- Required action
The answer must consist of the records, repeated exactly.

- Supplied entries
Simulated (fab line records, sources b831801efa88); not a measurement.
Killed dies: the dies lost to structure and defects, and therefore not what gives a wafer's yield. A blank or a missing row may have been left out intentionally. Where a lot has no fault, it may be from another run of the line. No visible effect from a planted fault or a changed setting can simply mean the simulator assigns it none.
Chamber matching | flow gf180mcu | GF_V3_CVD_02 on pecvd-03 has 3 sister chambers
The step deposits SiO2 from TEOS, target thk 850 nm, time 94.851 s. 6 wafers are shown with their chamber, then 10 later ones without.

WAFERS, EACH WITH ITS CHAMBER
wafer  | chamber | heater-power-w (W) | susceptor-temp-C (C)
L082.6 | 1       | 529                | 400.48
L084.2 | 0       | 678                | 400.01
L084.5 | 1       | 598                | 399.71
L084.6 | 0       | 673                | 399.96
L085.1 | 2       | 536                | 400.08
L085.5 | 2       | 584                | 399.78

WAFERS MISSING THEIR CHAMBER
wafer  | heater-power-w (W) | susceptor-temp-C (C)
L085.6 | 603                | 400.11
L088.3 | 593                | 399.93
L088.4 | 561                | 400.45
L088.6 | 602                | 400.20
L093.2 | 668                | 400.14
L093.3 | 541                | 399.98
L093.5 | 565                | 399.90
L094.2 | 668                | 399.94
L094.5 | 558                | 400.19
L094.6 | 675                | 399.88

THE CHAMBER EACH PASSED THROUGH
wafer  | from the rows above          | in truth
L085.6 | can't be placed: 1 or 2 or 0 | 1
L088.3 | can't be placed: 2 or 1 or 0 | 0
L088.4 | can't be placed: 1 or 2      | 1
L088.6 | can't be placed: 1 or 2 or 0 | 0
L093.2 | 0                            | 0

- Written answer
Simulated (fab line records, sources b831801efa88); not a measurement.
Killed dies: the dies lost to structure and defects, and therefore not what gives a wafer's yield. A blank or a missing row may have been left out intentionally. Where a lot has no fault, it may be from another run of the line. No visible effect from a planted fault or a changed setting can simply mean the simulator assigns it none.
Chamber matching | flow gf180mcu | GF_V3_CVD_02 on pecvd-03 has 3 sister chambers
The step deposits SiO2 from TEOS, target thk 850 nm, time 94.851 s. 6 wafers are shown with their chamber, then 10 later ones without.

WAFERS, EACH WITH ITS CHAMBER
wafer  | chamber | heater-power-w (W) | susceptor-temp-C (C)
L082.6 | 1       | 529                | 400.48
L084.2 | 0       | 678                | 400.01
L084.5 | 1       | 598                | 399.71
L084.6 | 0       | 673                | 399.96
L085.1 | 2       | 536                | 400.08
L085.5 | 2       | 584                | 399.78

WAFERS MISSING THEIR CHAMBER
wafer  | heater-power-w (W) | susceptor-temp-C (C)
L085.6 | 603                | 400.11
L088.3 | 593                | 399.93
L088.4 | 561                | 400.45
L088.6 | 602                | 400.20
L093.2 | 668                | 400.14
L093.3 | 541                | 399.98
L093.5 | 565                | 399.90
L094.2 | 668                | 399.94
L094.5 | 558                | 400.19
L094.6 | 675                | 399.88

THE CHAMBER EACH PASSED THROUGH
wafer  | from the rows above          | in truth
L085.6 | can't be placed: 1 or 2 or 0 | 1
L088.3 | can't be placed: 2 or 1 or 0 | 0
L088.4 | can't be placed: 1 or 2      | 1
L088.6 | can't be placed: 1 or 2 or 0 | 0
L093.2 | 0                            | 0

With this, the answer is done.